DATASET: Begin
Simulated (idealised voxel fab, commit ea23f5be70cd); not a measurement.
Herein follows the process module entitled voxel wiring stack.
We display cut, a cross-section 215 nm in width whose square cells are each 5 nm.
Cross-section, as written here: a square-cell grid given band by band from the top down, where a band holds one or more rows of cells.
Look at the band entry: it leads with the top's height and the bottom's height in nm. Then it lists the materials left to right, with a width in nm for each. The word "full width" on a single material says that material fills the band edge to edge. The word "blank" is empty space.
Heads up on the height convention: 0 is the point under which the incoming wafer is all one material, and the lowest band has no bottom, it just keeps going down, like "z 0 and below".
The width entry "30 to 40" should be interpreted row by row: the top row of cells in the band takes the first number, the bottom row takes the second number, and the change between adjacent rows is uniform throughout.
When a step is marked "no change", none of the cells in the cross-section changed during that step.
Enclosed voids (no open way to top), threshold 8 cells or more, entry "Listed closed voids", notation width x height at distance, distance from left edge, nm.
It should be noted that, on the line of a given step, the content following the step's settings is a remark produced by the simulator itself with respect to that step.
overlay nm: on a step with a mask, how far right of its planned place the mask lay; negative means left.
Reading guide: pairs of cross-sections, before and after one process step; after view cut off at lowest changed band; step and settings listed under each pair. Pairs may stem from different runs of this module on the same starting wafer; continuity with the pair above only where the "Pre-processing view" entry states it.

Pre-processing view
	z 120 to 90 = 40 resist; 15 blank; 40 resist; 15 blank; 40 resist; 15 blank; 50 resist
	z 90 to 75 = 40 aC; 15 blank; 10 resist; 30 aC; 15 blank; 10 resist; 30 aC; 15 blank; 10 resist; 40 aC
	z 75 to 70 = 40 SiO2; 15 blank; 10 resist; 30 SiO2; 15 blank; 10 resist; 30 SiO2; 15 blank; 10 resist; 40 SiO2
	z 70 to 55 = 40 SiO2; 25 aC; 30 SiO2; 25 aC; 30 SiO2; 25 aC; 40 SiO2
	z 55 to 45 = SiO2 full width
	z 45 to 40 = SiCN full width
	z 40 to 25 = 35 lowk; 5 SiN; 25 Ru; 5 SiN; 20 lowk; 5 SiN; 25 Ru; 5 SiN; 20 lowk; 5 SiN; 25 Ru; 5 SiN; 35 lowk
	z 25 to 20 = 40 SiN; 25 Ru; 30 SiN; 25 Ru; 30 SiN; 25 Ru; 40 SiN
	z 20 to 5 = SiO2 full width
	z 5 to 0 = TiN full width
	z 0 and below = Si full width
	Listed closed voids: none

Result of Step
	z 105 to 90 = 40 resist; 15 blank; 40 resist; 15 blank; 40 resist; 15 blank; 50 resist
DATASET: End

*TASK ITEM*.
Set down exactly the lines above that run from the start of the listing to the line with "Heads up on". Leave out every later line.

*TASK OUTPUT*.
Simulated (idealised voxel fab, commit ea23f5be70cd); not a measurement.
Herein follows the process module entitled voxel wiring stack.
We display cut, a cross-section 215 nm in width whose square cells are each 5 nm.
Cross-section, as written here: a square-cell grid given band by band from the top down, where a band holds one or more rows of cells.
Look at the band entry: it leads with the top's height and the bottom's height in nm. Then it lists the materials left to right, with a width in nm for each. The word "full width" on a single material says that material fills the band edge to edge. The word "blank" is empty space.
Heads up on the height convention: 0 is the point under which the incoming wafer is all one material, and the lowest band has no bottom, it just keeps going down, like "z 0 and below".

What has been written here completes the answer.